Nothing in the records should differ when you write them out again.

[Opening Stored data section]
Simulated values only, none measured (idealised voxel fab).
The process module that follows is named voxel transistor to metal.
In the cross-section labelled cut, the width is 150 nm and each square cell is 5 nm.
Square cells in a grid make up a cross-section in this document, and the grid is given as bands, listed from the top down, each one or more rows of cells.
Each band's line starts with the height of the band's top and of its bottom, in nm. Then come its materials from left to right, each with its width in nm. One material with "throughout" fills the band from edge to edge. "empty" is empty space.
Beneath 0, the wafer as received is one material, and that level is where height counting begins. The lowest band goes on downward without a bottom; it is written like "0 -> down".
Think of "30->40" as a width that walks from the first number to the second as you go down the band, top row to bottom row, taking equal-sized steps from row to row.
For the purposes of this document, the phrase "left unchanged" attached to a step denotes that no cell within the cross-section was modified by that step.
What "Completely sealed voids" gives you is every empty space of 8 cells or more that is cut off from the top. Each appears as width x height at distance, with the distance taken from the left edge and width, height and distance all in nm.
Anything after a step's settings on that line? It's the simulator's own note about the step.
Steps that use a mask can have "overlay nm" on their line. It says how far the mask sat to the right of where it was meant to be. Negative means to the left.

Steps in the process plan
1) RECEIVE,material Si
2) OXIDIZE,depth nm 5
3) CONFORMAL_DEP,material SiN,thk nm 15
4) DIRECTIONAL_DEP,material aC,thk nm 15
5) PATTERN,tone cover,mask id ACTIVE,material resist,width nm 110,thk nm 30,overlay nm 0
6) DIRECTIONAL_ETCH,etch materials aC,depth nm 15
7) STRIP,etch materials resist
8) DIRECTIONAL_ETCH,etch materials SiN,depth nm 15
[Closing Stored data section]

Response »
Simulated values only, none measured (idealised voxel fab).
The process module that follows is named voxel transistor to metal.
In the cross-section labelled cut, the width is 150 nm and each square cell is 5 nm.
Square cells in a grid make up a cross-section in this document, and the grid is given as bands, listed from the top down, each one or more rows of cells.
Each band's line starts with the height of the band's top and of its bottom, in nm. Then come its materials from left to right, each with its width in nm. One material with "throughout" fills the band from edge to edge. "empty" is empty space.
Beneath 0, the wafer as received is one material, and that level is where height counting begins. The lowest band goes on downward without a bottom; it is written like "0 -> down".
Think of "30->40" as a width that walks from the first number to the second as you go down the band, top row to bottom row, taking equal-sized steps from row to row.
For the purposes of this document, the phrase "left unchanged" attached to a step denotes that no cell within the cross-section was modified by that step.
What "Completely sealed voids" gives you is every empty space of 8 cells or more that is cut off from the top. Each appears as width x height at distance, with the distance taken from the left edge and width, height and distance all in nm.
Anything after a step's settings on that line? It's the simulator's own note about the step.
Steps that use a mask can have "overlay nm" on their line. It says how far the mask sat to the right of where it was meant to be. Negative means to the left.

Steps in the process plan
1) RECEIVE,material Si
2) OXIDIZE,depth nm 5
3) CONFORMAL_DEP,material SiN,thk nm 15
4) DIRECTIONAL_DEP,material aC,thk nm 15
5) PATTERN,tone cover,mask id ACTIVE,material resist,width nm 110,thk nm 30,overlay nm 0
6) DIRECTIONAL_ETCH,etch materials aC,depth nm 15
7) STRIP,etch materials resist
8) DIRECTIONAL_ETCH,etch materials SiN,depth nm 15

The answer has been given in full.